Would you retype every line below without changing anything?

─── Dataset excerpts ───

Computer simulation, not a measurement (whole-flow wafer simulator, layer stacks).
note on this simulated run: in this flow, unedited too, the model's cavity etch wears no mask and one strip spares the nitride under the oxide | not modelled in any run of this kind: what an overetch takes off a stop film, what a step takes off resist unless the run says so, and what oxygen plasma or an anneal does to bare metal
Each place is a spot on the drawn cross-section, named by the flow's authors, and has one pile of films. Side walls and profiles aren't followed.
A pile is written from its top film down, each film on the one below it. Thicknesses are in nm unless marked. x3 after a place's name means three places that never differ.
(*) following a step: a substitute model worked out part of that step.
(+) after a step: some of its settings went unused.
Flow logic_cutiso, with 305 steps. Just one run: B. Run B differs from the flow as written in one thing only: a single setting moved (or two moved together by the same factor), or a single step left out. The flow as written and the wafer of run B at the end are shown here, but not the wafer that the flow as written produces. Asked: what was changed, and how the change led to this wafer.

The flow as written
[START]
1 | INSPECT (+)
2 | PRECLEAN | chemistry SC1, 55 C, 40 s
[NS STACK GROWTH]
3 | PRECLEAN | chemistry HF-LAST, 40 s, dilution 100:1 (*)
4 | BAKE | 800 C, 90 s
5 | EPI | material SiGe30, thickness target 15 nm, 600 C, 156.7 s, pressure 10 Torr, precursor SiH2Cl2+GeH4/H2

───

### Your solution:
Computer simulation, not a measurement (whole-flow wafer simulator, layer stacks).
note on this simulated run: in this flow, unedited too, the model's cavity etch wears no mask and one strip spares the nitride under the oxide | not modelled in any run of this kind: what an overetch takes off a stop film, what a step takes off resist unless the run says so, and what oxygen plasma or an anneal does to bare metal
Each place is a spot on the drawn cross-section, named by the flow's authors, and has one pile of films. Side walls and profiles aren't followed.
A pile is written from its top film down, each film on the one below it. Thicknesses are in nm unless marked. x3 after a place's name means three places that never differ.
(*) following a step: a substitute model worked out part of that step.
(+) after a step: some of its settings went unused.
Flow logic_cutiso, with 305 steps. Just one run: B. Run B differs from the flow as written in one thing only: a single setting moved (or two moved together by the same factor), or a single step left out. The flow as written and the wafer of run B at the end are shown here, but not the wafer that the flow as written produces. Asked: what was changed, and how the change led to this wafer.

The flow as written
[START]
1 | INSPECT (+)
2 | PRECLEAN | chemistry SC1, 55 C, 40 s
[NS STACK GROWTH]
3 | PRECLEAN | chemistry HF-LAST, 40 s, dilution 100:1 (*)
4 | BAKE | 800 C, 90 s
5 | EPI | material SiGe30, thickness target 15 nm, 600 C, 156.7 s, pressure 10 Torr, precursor SiH2Cl2+GeH4/H2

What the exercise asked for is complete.